-*-

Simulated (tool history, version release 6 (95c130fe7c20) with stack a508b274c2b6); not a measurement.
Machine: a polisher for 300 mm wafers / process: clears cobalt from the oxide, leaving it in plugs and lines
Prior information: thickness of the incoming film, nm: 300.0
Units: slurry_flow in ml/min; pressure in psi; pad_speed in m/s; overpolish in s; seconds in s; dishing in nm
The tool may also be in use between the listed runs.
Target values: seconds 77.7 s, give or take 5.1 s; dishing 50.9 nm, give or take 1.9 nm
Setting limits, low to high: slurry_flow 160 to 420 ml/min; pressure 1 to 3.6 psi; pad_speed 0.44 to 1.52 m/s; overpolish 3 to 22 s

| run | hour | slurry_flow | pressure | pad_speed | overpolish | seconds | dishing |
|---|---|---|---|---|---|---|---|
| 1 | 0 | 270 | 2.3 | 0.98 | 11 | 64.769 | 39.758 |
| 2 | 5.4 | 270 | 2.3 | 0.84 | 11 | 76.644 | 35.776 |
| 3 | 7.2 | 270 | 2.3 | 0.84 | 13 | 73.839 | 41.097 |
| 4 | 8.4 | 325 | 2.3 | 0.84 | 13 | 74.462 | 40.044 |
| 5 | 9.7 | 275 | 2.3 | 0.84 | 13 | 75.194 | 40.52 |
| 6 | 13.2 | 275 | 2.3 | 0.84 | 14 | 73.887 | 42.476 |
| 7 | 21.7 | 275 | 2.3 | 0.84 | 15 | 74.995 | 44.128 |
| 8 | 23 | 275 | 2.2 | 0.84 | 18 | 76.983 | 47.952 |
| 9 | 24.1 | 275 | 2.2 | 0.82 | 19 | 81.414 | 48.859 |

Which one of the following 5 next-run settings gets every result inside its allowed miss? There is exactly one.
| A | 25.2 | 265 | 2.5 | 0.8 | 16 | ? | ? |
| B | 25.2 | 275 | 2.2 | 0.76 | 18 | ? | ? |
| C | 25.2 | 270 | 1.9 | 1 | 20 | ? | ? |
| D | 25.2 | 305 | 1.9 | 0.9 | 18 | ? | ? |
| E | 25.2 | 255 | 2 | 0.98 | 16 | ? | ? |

-*-

> **Work item**:
Please return the lines above that run from the line containing "74.995 | 44.128 |" to the line containing "Which one of", inclusive, exactly and with no other lines.

> **Response box**:
| 7 | 21.7 | 275 | 2.3 | 0.84 | 15 | 74.995 | 44.128 |
| 8 | 23 | 275 | 2.2 | 0.84 | 18 | 76.983 | 47.952 |
| 9 | 24.1 | 275 | 2.2 | 0.82 | 19 | 81.414 | 48.859 |

Which one of the following 5 next-run settings gets every result inside its allowed miss? There is exactly one.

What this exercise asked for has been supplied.